^^^^^^^^^^^^^^^^
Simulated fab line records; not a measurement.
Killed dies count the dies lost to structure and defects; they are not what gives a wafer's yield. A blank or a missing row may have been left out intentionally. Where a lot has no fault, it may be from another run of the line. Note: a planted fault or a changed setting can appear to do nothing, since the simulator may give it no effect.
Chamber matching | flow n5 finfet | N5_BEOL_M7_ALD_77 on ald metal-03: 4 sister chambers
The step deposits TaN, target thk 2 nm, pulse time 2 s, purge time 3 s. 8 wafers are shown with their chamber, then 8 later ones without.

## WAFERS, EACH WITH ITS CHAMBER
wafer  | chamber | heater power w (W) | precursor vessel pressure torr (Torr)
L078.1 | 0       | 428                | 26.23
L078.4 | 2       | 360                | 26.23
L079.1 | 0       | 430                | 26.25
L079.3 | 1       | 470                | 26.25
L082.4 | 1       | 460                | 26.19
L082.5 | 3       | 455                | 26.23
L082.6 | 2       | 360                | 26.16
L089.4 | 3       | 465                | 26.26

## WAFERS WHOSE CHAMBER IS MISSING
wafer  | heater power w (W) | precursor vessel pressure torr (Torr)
^^^^^^^^^^^^^^^^

- **BRIEF**:
What's needed is an exact copy of every entry.

- **WRITTEN REPLY**:
Simulated fab line records; not a measurement.
Killed dies count the dies lost to structure and defects; they are not what gives a wafer's yield. A blank or a missing row may have been left out intentionally. Where a lot has no fault, it may be from another run of the line. Note: a planted fault or a changed setting can appear to do nothing, since the simulator may give it no effect.
Chamber matching | flow n5 finfet | N5_BEOL_M7_ALD_77 on ald metal-03: 4 sister chambers
The step deposits TaN, target thk 2 nm, pulse time 2 s, purge time 3 s. 8 wafers are shown with their chamber, then 8 later ones without.

## WAFERS, EACH WITH ITS CHAMBER
wafer  | chamber | heater power w (W) | precursor vessel pressure torr (Torr)
L078.1 | 0       | 428                | 26.23
L078.4 | 2       | 360                | 26.23
L079.1 | 0       | 430                | 26.25
L079.3 | 1       | 470                | 26.25
L082.4 | 1       | 460                | 26.19
L082.5 | 3       | 455                | 26.23
L082.6 | 2       | 360                | 26.16
L089.4 | 3       | 465                | 26.26

## WAFERS WHOSE CHAMBER IS MISSING
wafer  | heater power w (W) | precursor vessel pressure torr (Torr)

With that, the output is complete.